--- Provided data Enclosed Below ---
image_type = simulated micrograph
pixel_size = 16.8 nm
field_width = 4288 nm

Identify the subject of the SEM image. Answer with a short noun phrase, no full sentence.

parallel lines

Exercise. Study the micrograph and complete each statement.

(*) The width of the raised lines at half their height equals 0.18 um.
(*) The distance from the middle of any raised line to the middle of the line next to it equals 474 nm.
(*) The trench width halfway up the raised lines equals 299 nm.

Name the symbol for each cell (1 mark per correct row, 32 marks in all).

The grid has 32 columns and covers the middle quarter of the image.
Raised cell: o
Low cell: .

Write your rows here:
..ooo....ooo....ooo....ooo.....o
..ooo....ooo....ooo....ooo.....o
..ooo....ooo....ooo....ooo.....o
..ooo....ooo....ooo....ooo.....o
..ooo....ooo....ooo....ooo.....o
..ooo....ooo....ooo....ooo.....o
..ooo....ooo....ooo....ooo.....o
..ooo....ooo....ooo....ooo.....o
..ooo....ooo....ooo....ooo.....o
--- End of Enclosed Provided data ---

Action item:
Repeat the whole listing above without any change.

Reply:
image_type = simulated micrograph
pixel_size = 16.8 nm
field_width = 4288 nm

Identify the subject of the SEM image. Answer with a short noun phrase, no full sentence.

parallel lines

Exercise. Study the micrograph and complete each statement.

(*) The width of the raised lines at half their height equals 0.18 um.
(*) The distance from the middle of any raised line to the middle of the line next to it equals 474 nm.
(*) The trench width halfway up the raised lines equals 299 nm.

Name the symbol for each cell (1 mark per correct row, 32 marks in all).

The grid has 32 columns and covers the middle quarter of the image.
Raised cell: o
Low cell: .

Write your rows here:
..ooo....ooo....ooo....ooo.....o
..ooo....ooo....ooo....ooo.....o
..ooo....ooo....ooo....ooo.....o
..ooo....ooo....ooo....ooo.....o
..ooo....ooo....ooo....ooo.....o
..ooo....ooo....ooo....ooo.....o
..ooo....ooo....ooo....ooo.....o
..ooo....ooo....ooo....ooo.....o
..ooo....ooo....ooo....ooo.....o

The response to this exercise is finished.